◆ BRIEF
An identical transcription of the records is required.

####################

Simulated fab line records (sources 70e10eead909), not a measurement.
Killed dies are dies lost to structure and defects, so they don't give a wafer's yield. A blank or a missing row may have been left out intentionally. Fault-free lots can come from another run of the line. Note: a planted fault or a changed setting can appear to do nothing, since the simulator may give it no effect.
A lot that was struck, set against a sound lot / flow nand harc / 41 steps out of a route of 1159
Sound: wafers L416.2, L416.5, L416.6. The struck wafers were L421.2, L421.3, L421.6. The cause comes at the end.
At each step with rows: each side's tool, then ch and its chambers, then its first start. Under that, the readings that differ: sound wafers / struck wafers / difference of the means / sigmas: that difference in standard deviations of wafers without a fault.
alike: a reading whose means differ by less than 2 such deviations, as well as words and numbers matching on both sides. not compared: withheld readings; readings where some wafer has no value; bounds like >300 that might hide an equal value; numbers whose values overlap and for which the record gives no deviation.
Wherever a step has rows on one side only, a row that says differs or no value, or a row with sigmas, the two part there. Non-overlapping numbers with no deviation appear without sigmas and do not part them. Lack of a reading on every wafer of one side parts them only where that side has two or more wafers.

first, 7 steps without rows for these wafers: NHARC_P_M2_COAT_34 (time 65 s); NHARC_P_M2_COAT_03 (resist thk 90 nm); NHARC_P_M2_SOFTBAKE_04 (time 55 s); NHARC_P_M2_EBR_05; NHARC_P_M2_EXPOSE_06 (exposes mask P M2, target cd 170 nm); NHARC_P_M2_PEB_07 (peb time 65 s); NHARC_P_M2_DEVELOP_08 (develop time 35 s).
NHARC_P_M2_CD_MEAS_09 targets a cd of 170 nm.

####################

◆ ANSWER BOX
Simulated fab line records (sources 70e10eead909), not a measurement.
Killed dies are dies lost to structure and defects, so they don't give a wafer's yield. A blank or a missing row may have been left out intentionally. Fault-free lots can come from another run of the line. Note: a planted fault or a changed setting can appear to do nothing, since the simulator may give it no effect.
A lot that was struck, set against a sound lot / flow nand harc / 41 steps out of a route of 1159
Sound: wafers L416.2, L416.5, L416.6. The struck wafers were L421.2, L421.3, L421.6. The cause comes at the end.
At each step with rows: each side's tool, then ch and its chambers, then its first start. Under that, the readings that differ: sound wafers / struck wafers / difference of the means / sigmas: that difference in standard deviations of wafers without a fault.
alike: a reading whose means differ by less than 2 such deviations, as well as words and numbers matching on both sides. not compared: withheld readings; readings where some wafer has no value; bounds like >300 that might hide an equal value; numbers whose values overlap and for which the record gives no deviation.
Wherever a step has rows on one side only, a row that says differs or no value, or a row with sigmas, the two part there. Non-overlapping numbers with no deviation appear without sigmas and do not part them. Lack of a reading on every wafer of one side parts them only where that side has two or more wafers.

first, 7 steps without rows for these wafers: NHARC_P_M2_COAT_34 (time 65 s); NHARC_P_M2_COAT_03 (resist thk 90 nm); NHARC_P_M2_SOFTBAKE_04 (time 55 s); NHARC_P_M2_EBR_05; NHARC_P_M2_EXPOSE_06 (exposes mask P M2, target cd 170 nm); NHARC_P_M2_PEB_07 (peb time 65 s); NHARC_P_M2_DEVELOP_08 (develop time 35 s).
NHARC_P_M2_CD_MEAS_09 targets a cd of 170 nm.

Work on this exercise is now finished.